▸ MATERIAL SUPPLIED
»»

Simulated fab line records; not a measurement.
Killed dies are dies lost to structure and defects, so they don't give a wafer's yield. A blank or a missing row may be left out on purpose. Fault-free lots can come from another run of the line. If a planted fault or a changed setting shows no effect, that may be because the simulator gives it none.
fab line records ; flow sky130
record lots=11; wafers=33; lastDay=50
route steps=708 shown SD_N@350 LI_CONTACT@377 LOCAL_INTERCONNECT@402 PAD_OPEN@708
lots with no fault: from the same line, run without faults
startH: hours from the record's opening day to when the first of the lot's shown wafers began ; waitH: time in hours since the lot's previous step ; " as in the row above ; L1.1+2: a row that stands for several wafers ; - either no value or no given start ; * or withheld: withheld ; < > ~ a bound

««

Each line above needs to be output again, exactly as shown.

▸ RESPONSE
Simulated fab line records; not a measurement.
Killed dies are dies lost to structure and defects, so they don't give a wafer's yield. A blank or a missing row may be left out on purpose. Fault-free lots can come from another run of the line. If a planted fault or a changed setting shows no effect, that may be because the simulator gives it none.
fab line records ; flow sky130
record lots=11; wafers=33; lastDay=50
route steps=708 shown SD_N@350 LI_CONTACT@377 LOCAL_INTERCONNECT@402 PAD_OPEN@708
lots with no fault: from the same line, run without faults
startH: hours from the record's opening day to when the first of the lot's shown wafers began ; waitH: time in hours since the lot's previous step ; " as in the row above ; L1.1+2: a row that stands for several wafers ; - either no value or no given start ; * or withheld: withheld ; < > ~ a bound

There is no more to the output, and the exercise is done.